++++++++

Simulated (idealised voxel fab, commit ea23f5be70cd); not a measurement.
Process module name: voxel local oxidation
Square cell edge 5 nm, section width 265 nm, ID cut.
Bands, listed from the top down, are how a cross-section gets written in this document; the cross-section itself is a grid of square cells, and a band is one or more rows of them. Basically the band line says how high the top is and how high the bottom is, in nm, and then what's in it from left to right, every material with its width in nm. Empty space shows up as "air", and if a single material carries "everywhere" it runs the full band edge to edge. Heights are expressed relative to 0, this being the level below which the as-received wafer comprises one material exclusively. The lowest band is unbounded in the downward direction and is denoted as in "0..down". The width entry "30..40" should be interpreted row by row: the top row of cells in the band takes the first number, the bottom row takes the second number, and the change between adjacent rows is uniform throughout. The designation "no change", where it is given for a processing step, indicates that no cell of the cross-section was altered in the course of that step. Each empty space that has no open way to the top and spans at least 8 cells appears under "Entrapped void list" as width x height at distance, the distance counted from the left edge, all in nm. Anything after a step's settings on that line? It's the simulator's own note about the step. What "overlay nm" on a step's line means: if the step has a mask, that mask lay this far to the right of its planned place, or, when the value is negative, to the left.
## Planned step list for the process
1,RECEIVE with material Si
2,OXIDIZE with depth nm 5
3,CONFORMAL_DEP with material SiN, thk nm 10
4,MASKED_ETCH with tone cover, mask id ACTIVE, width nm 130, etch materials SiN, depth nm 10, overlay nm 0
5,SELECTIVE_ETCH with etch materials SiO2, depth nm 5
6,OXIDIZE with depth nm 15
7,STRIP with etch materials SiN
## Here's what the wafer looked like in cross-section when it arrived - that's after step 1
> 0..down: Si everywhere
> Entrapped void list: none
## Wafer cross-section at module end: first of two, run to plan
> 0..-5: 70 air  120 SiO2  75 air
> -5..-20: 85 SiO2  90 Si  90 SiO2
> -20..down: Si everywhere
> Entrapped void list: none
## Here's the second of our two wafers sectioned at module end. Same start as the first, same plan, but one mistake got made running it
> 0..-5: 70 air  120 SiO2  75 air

++++++++

Work order: Output exactly the span of lines beginning at the first line of the records and ending at the line that holds "Square cell edge", inclusive, with no other text.

Written response:
Simulated (idealised voxel fab, commit ea23f5be70cd); not a measurement.
Process module name: voxel local oxidation
Square cell edge 5 nm, section width 265 nm, ID cut.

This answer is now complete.